── DATASET EXCERPTS

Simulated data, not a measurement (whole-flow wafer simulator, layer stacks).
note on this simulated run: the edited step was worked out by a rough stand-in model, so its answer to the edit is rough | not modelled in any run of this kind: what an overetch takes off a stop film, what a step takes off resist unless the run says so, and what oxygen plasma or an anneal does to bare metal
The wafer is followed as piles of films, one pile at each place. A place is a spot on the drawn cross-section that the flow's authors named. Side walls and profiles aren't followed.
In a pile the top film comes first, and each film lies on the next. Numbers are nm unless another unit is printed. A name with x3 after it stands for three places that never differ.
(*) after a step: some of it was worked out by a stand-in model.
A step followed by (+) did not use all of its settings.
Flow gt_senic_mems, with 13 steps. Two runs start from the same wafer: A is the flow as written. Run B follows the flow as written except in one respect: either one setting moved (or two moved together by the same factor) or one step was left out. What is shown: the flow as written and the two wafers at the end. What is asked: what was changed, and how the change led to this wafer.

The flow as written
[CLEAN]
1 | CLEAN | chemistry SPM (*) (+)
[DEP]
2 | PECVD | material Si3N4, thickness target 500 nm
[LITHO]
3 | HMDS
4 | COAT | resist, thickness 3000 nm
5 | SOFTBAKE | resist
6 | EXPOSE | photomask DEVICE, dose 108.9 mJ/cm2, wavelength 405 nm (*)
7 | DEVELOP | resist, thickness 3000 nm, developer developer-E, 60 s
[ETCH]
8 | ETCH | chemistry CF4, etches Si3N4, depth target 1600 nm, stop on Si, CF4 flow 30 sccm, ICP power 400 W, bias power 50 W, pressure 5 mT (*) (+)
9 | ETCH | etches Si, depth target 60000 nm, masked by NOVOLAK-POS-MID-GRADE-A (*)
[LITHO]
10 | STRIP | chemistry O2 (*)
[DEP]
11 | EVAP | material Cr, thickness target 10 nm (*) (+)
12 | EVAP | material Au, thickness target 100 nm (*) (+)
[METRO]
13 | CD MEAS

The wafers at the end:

────

◆ REQUIRED ACTION: As the answer, set down only the lines from the data above between the one holding "11 | EVAP |" and the one holding "13 | CD MEAS", inclusive, exactly as they read.

◆ EXERCISE SOLUTION:
11 | EVAP | material Cr, thickness target 10 nm (*) (+)
12 | EVAP | material Au, thickness target 100 nm (*) (+)
[METRO]
13 | CD MEAS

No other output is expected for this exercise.